● **Brief**:
From the records below, set down exactly the lines starting with the line that contains "startH: hours from" and going on through the line that contains "route shown NAME@n: names". Nothing else is wanted.

● **Data excerpts**:
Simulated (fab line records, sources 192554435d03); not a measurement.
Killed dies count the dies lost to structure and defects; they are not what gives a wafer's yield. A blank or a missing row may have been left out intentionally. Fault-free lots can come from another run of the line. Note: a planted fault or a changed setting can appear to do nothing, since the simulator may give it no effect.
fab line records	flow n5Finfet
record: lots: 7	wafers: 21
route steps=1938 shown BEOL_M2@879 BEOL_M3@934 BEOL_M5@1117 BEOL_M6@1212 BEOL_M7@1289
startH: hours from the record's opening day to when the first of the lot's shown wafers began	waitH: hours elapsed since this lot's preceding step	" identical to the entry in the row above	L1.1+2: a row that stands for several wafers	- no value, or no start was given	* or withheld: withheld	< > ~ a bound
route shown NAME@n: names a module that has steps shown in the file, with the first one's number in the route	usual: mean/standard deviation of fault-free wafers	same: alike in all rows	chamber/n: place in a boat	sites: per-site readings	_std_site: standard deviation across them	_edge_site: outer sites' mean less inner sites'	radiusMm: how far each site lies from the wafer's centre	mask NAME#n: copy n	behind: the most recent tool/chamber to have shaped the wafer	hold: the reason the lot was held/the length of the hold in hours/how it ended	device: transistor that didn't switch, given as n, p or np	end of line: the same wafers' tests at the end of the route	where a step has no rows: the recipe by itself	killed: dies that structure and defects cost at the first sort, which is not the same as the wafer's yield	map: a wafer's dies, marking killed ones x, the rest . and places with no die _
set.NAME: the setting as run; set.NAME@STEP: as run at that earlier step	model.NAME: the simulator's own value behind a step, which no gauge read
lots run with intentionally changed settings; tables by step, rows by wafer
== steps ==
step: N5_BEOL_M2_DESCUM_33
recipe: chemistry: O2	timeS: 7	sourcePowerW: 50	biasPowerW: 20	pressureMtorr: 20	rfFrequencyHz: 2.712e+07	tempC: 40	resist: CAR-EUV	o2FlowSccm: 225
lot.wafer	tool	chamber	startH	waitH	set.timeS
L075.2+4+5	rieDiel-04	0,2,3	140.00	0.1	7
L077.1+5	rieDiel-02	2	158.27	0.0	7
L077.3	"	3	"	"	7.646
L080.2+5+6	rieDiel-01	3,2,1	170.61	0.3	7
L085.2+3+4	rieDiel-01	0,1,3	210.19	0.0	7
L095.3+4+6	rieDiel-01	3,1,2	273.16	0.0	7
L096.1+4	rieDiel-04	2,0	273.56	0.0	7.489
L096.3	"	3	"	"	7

● **Exercise solution**:
startH: hours from the record's opening day to when the first of the lot's shown wafers began	waitH: hours elapsed since this lot's preceding step	" identical to the entry in the row above	L1.1+2: a row that stands for several wafers	- no value, or no start was given	* or withheld: withheld	< > ~ a bound
route shown NAME@n: names a module that has steps shown in the file, with the first one's number in the route	usual: mean/standard deviation of fault-free wafers	same: alike in all rows	chamber/n: place in a boat	sites: per-site readings	_std_site: standard deviation across them	_edge_site: outer sites' mean less inner sites'	radiusMm: how far each site lies from the wafer's centre	mask NAME#n: copy n	behind: the most recent tool/chamber to have shaped the wafer	hold: the reason the lot was held/the length of the hold in hours/how it ended	device: transistor that didn't switch, given as n, p or np	end of line: the same wafers' tests at the end of the route	where a step has no rows: the recipe by itself	killed: dies that structure and defects cost at the first sort, which is not the same as the wafer's yield	map: a wafer's dies, marking killed ones x, the rest . and places with no die _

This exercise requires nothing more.